Work task
From the first line of the material through the line containing "A cross-section is", restate everything word for word and nothing more.

Data provided
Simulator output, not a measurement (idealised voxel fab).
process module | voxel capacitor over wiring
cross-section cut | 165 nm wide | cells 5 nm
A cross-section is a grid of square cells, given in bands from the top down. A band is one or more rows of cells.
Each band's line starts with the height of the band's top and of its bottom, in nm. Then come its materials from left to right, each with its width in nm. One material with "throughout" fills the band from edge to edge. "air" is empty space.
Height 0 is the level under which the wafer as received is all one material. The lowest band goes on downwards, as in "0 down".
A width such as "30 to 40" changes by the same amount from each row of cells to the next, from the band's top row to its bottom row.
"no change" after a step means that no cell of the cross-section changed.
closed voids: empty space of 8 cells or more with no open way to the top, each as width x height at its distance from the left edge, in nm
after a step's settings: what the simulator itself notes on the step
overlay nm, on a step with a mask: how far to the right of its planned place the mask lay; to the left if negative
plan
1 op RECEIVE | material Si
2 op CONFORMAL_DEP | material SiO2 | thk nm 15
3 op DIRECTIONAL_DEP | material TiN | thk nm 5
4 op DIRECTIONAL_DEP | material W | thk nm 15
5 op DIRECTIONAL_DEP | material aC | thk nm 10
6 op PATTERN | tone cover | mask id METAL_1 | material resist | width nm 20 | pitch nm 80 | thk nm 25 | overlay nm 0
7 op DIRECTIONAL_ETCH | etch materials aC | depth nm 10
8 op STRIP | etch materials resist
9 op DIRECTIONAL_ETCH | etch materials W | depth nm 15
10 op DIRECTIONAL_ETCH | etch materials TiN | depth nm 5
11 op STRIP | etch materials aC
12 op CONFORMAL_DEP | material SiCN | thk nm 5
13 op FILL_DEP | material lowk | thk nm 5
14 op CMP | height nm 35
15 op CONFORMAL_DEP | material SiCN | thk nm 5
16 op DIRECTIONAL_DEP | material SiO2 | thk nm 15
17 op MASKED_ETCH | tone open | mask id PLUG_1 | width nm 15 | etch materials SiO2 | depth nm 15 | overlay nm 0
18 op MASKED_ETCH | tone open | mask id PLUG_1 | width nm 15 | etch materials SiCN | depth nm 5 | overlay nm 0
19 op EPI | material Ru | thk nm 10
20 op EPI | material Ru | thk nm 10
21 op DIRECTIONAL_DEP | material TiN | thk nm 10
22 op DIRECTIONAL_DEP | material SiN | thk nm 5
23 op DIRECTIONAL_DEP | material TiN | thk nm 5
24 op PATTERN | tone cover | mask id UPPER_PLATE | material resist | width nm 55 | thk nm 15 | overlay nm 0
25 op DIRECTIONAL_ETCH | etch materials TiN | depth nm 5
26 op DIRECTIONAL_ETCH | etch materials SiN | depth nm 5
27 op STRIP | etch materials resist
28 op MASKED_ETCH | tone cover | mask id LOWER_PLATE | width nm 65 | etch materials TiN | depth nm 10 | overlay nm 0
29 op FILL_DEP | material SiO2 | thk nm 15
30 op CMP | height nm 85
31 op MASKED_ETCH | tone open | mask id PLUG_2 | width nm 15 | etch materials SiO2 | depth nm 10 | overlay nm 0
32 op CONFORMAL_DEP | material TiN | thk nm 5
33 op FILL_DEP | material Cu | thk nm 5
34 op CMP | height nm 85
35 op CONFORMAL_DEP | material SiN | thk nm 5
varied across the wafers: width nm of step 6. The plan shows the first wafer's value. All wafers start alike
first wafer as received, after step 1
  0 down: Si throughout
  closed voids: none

Answer section
Simulator output, not a measurement (idealised voxel fab).
process module | voxel capacitor over wiring
cross-section cut | 165 nm wide | cells 5 nm
A cross-section is a grid of square cells, given in bands from the top down. A band is one or more rows of cells.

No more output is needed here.